|---|

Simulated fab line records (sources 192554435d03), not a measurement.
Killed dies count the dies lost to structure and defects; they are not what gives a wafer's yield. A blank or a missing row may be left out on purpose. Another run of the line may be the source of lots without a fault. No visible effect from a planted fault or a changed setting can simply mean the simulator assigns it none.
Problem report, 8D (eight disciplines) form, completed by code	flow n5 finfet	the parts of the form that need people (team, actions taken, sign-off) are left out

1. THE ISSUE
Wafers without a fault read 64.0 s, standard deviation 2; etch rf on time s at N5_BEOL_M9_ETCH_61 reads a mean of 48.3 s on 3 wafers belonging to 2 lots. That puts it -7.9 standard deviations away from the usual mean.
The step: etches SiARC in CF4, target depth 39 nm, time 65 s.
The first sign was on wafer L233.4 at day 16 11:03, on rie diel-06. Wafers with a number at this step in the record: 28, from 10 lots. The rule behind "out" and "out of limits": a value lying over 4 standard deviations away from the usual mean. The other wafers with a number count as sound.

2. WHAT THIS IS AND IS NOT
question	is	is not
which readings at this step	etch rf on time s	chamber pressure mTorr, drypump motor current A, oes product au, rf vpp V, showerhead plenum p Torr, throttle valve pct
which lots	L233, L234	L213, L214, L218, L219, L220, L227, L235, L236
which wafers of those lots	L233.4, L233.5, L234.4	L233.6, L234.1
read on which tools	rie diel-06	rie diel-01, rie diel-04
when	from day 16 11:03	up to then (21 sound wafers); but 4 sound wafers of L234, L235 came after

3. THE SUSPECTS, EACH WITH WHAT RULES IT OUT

|---|

# [EXERCISE]
Repeat exactly the lines of the listing from its first line through the line that holds "Killed dies count". Nothing else should appear.

# [REPLY]
Simulated fab line records (sources 192554435d03), not a measurement.
Killed dies count the dies lost to structure and defects; they are not what gives a wafer's yield. A blank or a missing row may be left out on purpose. Another run of the line may be the source of lots without a fault. No visible effect from a planted fault or a changed setting can simply mean the simulator assigns it none.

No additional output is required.